== Segment start ==

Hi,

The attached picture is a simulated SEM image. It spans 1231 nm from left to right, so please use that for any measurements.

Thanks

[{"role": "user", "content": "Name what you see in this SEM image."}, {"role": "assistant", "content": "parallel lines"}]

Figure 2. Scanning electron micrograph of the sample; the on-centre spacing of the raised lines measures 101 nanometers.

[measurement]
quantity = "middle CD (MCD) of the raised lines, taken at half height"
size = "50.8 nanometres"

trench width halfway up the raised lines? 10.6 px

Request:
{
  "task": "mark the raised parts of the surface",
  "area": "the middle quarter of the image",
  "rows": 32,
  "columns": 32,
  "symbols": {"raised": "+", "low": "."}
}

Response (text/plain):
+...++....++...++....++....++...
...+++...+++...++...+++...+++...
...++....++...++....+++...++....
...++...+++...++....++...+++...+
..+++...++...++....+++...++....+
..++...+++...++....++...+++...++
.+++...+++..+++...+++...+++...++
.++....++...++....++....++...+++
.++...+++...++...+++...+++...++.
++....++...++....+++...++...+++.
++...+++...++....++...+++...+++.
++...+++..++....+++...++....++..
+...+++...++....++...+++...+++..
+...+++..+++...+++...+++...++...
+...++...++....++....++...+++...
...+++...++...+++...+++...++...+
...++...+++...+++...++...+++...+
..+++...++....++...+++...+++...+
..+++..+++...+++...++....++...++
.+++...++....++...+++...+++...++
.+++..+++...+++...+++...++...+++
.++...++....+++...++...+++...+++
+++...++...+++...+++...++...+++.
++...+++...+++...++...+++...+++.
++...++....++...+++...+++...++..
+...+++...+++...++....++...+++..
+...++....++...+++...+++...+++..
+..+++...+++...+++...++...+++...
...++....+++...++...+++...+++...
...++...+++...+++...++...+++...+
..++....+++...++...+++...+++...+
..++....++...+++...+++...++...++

== Segment end ==

**Required action:** Take the lines from the first line of the listing up to and including the line with "[measurement]" and give them again exactly.

**Answer box:**
Hi,

The attached picture is a simulated SEM image. It spans 1231 nm from left to right, so please use that for any measurements.

Thanks

[{"role": "user", "content": "Name what you see in this SEM image."}, {"role": "assistant", "content": "parallel lines"}]

Figure 2. Scanning electron micrograph of the sample; the on-centre spacing of the raised lines measures 101 nanometers.

[measurement]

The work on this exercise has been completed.